▶ EXERCISE:
With the first line below as the start and the line containing "period of the" as the end, copy every line between them exactly, ends included.

+-------+

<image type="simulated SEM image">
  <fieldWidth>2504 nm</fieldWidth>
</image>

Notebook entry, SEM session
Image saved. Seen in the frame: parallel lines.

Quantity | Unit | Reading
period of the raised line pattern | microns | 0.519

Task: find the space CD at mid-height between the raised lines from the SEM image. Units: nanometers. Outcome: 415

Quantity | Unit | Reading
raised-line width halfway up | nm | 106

+-------+

▶ ANSWER AREA:
<image type="simulated SEM image">
  <fieldWidth>2504 nm</fieldWidth>
</image>

Notebook entry, SEM session
Image saved. Seen in the frame: parallel lines.

Quantity | Unit | Reading
period of the raised line pattern | microns | 0.519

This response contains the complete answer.